Print each entry below precisely as it reads.

▼
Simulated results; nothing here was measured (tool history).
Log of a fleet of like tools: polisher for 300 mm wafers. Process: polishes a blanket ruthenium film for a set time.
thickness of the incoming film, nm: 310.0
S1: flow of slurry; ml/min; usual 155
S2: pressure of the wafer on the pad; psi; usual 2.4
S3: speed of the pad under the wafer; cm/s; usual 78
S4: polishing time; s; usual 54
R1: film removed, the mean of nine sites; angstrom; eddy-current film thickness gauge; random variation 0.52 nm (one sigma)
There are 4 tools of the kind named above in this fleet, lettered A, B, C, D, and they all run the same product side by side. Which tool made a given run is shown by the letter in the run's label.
▲

[Expected answer]
Simulated results; nothing here was measured (tool history).
Log of a fleet of like tools: polisher for 300 mm wafers. Process: polishes a blanket ruthenium film for a set time.
thickness of the incoming film, nm: 310.0
S1: flow of slurry; ml/min; usual 155
S2: pressure of the wafer on the pad; psi; usual 2.4
S3: speed of the pad under the wafer; cm/s; usual 78
S4: polishing time; s; usual 54
R1: film removed, the mean of nine sites; angstrom; eddy-current film thickness gauge; random variation 0.52 nm (one sigma)
There are 4 tools of the kind named above in this fleet, lettered A, B, C, D, and they all run the same product side by side. Which tool made a given run is shown by the letter in the run's label.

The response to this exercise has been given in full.